[ACTIVITY]
The answer should consist solely of the lines from the first one below through the line containing "A cross-section in", copied exactly.

+ + + +
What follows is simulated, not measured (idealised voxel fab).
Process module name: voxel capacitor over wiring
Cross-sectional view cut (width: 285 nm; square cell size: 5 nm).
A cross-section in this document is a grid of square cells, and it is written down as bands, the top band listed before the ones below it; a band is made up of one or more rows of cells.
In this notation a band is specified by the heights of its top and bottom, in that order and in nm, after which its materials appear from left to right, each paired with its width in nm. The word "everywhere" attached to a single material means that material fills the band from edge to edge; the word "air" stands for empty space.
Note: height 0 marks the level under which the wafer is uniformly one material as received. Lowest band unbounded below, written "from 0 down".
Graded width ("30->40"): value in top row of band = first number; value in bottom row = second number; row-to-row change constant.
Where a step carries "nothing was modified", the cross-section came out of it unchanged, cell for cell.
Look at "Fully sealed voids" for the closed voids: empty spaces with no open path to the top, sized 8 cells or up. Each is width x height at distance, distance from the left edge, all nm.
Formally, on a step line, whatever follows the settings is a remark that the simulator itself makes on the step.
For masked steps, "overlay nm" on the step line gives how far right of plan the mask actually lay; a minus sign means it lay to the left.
+ + + +

[PROBLEM SOLUTION]
What follows is simulated, not measured (idealised voxel fab).
Process module name: voxel capacitor over wiring
Cross-sectional view cut (width: 285 nm; square cell size: 5 nm).
A cross-section in this document is a grid of square cells, and it is written down as bands, the top band listed before the ones below it; a band is made up of one or more rows of cells.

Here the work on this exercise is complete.